▶ _DATA EXTRACT_:

——

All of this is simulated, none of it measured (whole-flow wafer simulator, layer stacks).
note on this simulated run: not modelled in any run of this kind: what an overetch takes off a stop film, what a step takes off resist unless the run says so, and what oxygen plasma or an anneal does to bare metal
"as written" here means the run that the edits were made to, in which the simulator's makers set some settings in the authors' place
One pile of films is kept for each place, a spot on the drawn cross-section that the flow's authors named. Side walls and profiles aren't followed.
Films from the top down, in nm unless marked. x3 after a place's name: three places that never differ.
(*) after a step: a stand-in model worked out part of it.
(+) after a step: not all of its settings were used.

——

▶ _WORK REQUEST_: Reproduce the data in full, exactly as presented.

▶ _EXERCISE RESPONSE_:
All of this is simulated, none of it measured (whole-flow wafer simulator, layer stacks).
note on this simulated run: not modelled in any run of this kind: what an overetch takes off a stop film, what a step takes off resist unless the run says so, and what oxygen plasma or an anneal does to bare metal
"as written" here means the run that the edits were made to, in which the simulator's makers set some settings in the authors' place
One pile of films is kept for each place, a spot on the drawn cross-section that the flow's authors named. Side walls and profiles aren't followed.
Films from the top down, in nm unless marked. x3 after a place's name: three places that never differ.
(*) after a step: a stand-in model worked out part of it.
(+) after a step: not all of its settings were used.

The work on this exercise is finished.